# [Provided information]
========================
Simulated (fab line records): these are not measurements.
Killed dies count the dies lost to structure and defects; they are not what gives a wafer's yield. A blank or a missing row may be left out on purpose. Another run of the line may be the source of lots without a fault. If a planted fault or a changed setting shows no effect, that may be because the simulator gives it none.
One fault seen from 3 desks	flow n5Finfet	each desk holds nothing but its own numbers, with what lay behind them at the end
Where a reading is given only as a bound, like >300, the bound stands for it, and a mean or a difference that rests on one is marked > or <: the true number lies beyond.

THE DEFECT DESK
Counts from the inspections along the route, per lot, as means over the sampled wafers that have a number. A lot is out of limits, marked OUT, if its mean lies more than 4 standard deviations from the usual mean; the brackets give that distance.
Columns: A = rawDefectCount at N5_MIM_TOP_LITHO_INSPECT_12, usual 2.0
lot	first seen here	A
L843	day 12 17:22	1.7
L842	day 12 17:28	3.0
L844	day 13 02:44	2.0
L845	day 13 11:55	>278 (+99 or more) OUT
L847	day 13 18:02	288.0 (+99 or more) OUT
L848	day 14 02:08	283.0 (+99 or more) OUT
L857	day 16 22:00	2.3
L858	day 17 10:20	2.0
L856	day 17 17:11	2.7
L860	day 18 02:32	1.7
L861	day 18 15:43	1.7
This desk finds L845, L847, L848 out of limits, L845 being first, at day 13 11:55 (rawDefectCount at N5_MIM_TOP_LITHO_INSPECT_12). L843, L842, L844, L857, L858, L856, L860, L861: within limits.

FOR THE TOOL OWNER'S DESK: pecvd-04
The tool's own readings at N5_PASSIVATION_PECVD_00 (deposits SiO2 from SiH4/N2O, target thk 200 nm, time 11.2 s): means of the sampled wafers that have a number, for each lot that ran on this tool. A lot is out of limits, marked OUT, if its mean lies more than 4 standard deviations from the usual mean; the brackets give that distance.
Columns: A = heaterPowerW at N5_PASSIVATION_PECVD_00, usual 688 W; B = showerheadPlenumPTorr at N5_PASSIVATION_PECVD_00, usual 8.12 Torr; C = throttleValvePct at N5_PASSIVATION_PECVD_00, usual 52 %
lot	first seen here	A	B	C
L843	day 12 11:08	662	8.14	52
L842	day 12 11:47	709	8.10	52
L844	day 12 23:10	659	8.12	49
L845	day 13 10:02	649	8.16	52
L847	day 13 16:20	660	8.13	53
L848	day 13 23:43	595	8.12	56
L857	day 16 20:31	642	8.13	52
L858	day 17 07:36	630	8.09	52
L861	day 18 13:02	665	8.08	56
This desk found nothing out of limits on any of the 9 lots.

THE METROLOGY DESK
========================

Transcribe, word for word, the data above from its first line through the line with "One fault seen", and include nothing else.

Simulated (fab line records): these are not measurements.
Killed dies count the dies lost to structure and defects; they are not what gives a wafer's yield. A blank or a missing row may be left out on purpose. Another run of the line may be the source of lots without a fault. If a planted fault or a changed setting shows no effect, that may be because the simulator gives it none.
One fault seen from 3 desks	flow n5Finfet	each desk holds nothing but its own numbers, with what lay behind them at the end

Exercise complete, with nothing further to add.